◆ **SUPPLIED INFORMATION**:
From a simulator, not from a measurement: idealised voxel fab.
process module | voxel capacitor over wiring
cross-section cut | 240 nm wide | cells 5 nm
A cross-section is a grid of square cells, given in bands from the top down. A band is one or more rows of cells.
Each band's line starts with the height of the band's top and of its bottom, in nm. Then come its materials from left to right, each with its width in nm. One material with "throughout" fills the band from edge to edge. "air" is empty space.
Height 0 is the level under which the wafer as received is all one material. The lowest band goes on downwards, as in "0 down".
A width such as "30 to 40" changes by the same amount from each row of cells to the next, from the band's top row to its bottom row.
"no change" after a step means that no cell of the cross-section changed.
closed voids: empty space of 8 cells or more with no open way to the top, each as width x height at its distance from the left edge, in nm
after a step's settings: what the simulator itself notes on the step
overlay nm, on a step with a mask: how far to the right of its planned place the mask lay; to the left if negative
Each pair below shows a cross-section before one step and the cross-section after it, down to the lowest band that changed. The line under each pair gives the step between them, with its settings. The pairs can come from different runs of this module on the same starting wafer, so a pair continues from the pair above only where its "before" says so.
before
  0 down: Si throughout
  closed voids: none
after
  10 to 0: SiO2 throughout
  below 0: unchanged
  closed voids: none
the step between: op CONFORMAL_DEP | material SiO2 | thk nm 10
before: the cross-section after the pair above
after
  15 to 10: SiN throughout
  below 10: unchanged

◆ **EXERCISE**: Only one span is wanted. It runs from the first line of the listing through the line with "Height 0 is", and each line must match exactly.

◆ **RESPONSE**:
From a simulator, not from a measurement: idealised voxel fab.
process module | voxel capacitor over wiring
cross-section cut | 240 nm wide | cells 5 nm
A cross-section is a grid of square cells, given in bands from the top down. A band is one or more rows of cells.
Each band's line starts with the height of the band's top and of its bottom, in nm. Then come its materials from left to right, each with its width in nm. One material with "throughout" fills the band from edge to edge. "air" is empty space.
Height 0 is the level under which the wafer as received is all one material. The lowest band goes on downwards, as in "0 down".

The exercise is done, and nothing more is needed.